Given data:
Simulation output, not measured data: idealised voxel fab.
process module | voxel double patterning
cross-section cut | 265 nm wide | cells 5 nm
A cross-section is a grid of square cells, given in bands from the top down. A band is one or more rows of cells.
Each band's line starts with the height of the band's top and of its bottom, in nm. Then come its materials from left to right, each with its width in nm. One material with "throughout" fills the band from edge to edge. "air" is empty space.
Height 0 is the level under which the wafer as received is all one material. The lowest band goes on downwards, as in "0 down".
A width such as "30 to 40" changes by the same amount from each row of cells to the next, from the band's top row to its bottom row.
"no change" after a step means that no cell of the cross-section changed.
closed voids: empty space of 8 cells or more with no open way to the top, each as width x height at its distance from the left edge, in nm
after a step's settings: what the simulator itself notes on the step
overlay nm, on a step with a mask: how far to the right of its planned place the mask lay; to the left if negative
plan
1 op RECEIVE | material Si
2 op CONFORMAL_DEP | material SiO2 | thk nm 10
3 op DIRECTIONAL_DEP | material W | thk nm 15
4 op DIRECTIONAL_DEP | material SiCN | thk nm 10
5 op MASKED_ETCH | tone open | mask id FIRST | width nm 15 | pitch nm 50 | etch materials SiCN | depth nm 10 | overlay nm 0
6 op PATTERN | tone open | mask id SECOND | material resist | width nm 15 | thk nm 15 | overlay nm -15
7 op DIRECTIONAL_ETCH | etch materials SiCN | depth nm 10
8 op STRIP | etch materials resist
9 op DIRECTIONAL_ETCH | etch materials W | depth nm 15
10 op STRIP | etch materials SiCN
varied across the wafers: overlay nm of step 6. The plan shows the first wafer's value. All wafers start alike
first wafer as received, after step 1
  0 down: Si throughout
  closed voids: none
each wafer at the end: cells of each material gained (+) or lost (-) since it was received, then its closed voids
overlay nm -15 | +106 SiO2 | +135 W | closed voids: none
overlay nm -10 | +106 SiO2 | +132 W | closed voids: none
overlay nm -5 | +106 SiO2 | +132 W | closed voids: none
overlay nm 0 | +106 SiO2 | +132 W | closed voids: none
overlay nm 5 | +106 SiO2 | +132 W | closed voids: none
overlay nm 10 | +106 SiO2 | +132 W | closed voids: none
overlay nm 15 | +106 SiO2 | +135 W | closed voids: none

Brief:
Repeat verbatim the opening run of entries, ending with the line that contains "A cross-section is".

Written reply:
Simulation output, not measured data: idealised voxel fab.
process module | voxel double patterning
cross-section cut | 265 nm wide | cells 5 nm
A cross-section is a grid of square cells, given in bands from the top down. A band is one or more rows of cells.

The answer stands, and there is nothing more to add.